_Information given:_
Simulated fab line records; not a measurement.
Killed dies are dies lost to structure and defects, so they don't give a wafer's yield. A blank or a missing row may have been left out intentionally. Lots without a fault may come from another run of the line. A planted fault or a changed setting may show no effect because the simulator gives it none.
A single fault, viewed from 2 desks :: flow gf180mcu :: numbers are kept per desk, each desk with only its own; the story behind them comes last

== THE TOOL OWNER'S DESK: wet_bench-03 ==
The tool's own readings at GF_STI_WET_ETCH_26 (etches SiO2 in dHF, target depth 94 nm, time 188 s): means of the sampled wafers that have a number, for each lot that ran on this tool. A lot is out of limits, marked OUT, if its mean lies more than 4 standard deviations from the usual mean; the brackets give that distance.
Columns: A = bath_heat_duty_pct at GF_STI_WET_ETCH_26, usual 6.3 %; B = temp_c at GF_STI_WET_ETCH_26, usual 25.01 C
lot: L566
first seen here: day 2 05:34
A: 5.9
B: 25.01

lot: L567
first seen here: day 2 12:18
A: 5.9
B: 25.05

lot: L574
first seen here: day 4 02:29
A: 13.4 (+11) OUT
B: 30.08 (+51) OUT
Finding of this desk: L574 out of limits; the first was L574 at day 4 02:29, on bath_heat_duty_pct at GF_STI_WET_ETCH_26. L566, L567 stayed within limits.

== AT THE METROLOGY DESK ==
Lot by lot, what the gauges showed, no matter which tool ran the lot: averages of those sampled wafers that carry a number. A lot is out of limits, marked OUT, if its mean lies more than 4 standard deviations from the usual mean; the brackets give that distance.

_Assigned task:_
Of the entries above, repeat exactly the lines from the line with "first seen here: day 2 05:34" through the line with "B: 30.08 (+51) OUT", both of them included.

_Task response:_
first seen here: day 2 05:34
A: 5.9
B: 25.01

lot: L567
first seen here: day 2 12:18
A: 5.9
B: 25.05

lot: L574
first seen here: day 4 02:29
A: 13.4 (+11) OUT
B: 30.08 (+51) OUT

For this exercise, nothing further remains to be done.